# # # # #

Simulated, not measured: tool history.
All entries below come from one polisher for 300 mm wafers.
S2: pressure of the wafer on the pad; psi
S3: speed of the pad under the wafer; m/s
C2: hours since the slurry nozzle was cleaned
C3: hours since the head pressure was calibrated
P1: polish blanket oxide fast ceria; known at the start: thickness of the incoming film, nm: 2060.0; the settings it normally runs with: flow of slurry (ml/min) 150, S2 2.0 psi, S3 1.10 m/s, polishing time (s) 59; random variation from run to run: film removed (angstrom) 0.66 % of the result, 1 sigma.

# # # # #

TASK ITEM: All of the lines above should be returned exactly as written.

EXPECTED ANSWER:
Simulated, not measured: tool history.
All entries below come from one polisher for 300 mm wafers.
S2: pressure of the wafer on the pad; psi
S3: speed of the pad under the wafer; m/s
C2: hours since the slurry nozzle was cleaned
C3: hours since the head pressure was calibrated
P1: polish blanket oxide fast ceria; known at the start: thickness of the incoming film, nm: 2060.0; the settings it normally runs with: flow of slurry (ml/min) 150, S2 2.0 psi, S3 1.10 m/s, polishing time (s) 59; random variation from run to run: film removed (angstrom) 0.66 % of the result, 1 sigma.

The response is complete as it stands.